*Study material*:
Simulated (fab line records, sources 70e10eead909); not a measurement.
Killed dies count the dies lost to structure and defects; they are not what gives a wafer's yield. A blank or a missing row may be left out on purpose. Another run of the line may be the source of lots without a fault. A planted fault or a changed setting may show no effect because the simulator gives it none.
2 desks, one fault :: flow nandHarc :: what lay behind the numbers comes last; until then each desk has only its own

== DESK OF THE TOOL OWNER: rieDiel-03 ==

*Work instruction*:
Output all of the data in full, exactly as given.

*Exercise solution*:
Simulated (fab line records, sources 70e10eead909); not a measurement.
Killed dies count the dies lost to structure and defects; they are not what gives a wafer's yield. A blank or a missing row may be left out on purpose. Another run of the line may be the source of lots without a fault. A planted fault or a changed setting may show no effect because the simulator gives it none.
2 desks, one fault :: flow nandHarc :: what lay behind the numbers comes last; until then each desk has only its own

== DESK OF THE TOOL OWNER: rieDiel-03 ==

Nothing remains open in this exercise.